Data for analysis -
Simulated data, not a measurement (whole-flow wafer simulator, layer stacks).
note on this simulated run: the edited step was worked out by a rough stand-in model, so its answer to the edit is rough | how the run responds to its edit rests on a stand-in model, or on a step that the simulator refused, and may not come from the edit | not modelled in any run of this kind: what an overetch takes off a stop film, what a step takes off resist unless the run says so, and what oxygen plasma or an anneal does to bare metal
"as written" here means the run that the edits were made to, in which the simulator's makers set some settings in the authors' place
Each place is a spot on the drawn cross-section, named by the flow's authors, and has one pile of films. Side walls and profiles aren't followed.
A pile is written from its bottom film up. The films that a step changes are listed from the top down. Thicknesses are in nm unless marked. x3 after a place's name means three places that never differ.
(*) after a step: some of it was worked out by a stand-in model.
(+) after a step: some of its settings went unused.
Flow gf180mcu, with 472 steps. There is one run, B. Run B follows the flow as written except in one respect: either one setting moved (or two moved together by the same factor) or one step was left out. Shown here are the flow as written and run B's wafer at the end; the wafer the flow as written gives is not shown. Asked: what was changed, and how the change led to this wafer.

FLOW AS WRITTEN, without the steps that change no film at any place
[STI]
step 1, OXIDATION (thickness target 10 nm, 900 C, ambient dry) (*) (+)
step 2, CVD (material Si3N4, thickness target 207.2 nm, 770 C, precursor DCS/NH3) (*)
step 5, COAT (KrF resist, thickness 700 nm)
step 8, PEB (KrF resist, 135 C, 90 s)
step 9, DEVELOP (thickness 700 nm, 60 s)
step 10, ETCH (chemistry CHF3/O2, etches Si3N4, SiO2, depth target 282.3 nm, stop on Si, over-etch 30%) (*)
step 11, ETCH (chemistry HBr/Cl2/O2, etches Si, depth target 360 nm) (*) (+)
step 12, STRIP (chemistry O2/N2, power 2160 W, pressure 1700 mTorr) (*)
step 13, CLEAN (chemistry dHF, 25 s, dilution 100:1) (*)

Action item - What you output must be the lines from the opening of the material above up to and including the line with "Each place is", reproduced exactly.

Exercise response -
Simulated data, not a measurement (whole-flow wafer simulator, layer stacks).
note on this simulated run: the edited step was worked out by a rough stand-in model, so its answer to the edit is rough | how the run responds to its edit rests on a stand-in model, or on a step that the simulator refused, and may not come from the edit | not modelled in any run of this kind: what an overetch takes off a stop film, what a step takes off resist unless the run says so, and what oxygen plasma or an anneal does to bare metal
"as written" here means the run that the edits were made to, in which the simulator's makers set some settings in the authors' place
Each place is a spot on the drawn cross-section, named by the flow's authors, and has one pile of films. Side walls and profiles aren't followed.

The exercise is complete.